## AVAILABLE DATA
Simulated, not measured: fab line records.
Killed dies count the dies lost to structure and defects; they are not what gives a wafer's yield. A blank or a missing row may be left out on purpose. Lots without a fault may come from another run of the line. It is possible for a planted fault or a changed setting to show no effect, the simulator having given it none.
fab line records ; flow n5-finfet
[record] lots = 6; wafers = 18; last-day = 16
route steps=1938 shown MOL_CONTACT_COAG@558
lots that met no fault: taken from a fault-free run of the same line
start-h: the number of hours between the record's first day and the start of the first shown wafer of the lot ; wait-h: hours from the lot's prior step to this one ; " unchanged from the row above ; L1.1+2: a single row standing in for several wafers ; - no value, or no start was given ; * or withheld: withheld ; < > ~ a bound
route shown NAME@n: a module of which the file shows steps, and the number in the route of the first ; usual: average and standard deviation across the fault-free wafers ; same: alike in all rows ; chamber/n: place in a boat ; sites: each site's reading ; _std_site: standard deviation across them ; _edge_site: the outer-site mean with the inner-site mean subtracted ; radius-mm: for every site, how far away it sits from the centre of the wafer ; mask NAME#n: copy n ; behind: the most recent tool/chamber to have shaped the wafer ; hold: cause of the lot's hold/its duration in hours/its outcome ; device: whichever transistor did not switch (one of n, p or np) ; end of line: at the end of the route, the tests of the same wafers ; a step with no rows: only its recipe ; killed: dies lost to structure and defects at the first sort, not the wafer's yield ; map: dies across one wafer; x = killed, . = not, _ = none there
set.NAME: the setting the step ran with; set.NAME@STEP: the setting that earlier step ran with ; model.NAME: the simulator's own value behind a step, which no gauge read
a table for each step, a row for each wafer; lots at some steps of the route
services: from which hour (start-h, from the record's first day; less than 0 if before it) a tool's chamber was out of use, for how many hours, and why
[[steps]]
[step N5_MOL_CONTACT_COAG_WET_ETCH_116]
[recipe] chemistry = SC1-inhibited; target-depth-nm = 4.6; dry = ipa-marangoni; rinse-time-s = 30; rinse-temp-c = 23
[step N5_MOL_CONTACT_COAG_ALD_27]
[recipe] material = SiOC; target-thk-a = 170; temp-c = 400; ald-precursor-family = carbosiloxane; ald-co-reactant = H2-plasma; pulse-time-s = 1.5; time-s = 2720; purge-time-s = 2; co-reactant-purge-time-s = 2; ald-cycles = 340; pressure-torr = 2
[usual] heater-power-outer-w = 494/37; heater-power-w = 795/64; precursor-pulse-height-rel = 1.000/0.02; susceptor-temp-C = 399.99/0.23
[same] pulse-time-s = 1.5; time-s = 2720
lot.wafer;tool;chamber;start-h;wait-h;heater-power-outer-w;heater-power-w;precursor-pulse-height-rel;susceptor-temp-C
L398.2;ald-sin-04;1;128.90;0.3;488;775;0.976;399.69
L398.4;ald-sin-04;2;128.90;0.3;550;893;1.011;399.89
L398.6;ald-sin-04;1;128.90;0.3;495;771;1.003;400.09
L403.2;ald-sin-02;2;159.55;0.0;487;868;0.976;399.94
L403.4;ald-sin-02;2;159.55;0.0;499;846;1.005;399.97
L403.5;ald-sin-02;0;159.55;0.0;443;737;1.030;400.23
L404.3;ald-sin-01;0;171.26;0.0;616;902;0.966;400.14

## BRIEF
Return the lines of the listing above exactly as they appear, starting with the first and stopping after the line that holds "start-h: the number".

## EXERCISE SOLUTION
Simulated, not measured: fab line records.
Killed dies count the dies lost to structure and defects; they are not what gives a wafer's yield. A blank or a missing row may be left out on purpose. Lots without a fault may come from another run of the line. It is possible for a planted fault or a changed setting to show no effect, the simulator having given it none.
fab line records ; flow n5-finfet
[record] lots = 6; wafers = 18; last-day = 16
route steps=1938 shown MOL_CONTACT_COAG@558
lots that met no fault: taken from a fault-free run of the same line
start-h: the number of hours between the record's first day and the start of the first shown wafer of the lot ; wait-h: hours from the lot's prior step to this one ; " unchanged from the row above ; L1.1+2: a single row standing in for several wafers ; - no value, or no start was given ; * or withheld: withheld ; < > ~ a bound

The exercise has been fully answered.